### REQUIRED ACTION:
In exact form, please repeat the records from their opening line down to the line with "or small figures", including that line.

### PROVIDED DATA:
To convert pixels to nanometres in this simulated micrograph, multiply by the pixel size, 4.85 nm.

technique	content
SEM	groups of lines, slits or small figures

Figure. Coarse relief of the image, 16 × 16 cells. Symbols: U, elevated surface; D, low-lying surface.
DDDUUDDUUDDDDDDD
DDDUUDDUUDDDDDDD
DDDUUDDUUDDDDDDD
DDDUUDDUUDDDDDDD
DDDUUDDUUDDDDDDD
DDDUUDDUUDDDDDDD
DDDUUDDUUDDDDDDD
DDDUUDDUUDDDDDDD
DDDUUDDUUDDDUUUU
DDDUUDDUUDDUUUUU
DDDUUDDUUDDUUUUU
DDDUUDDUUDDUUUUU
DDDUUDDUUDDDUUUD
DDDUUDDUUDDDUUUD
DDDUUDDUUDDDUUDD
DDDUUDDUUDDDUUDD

### EXERCISE OUTPUT:
To convert pixels to nanometres in this simulated micrograph, multiply by the pixel size, 4.85 nm.

technique	content
SEM	groups of lines, slits or small figures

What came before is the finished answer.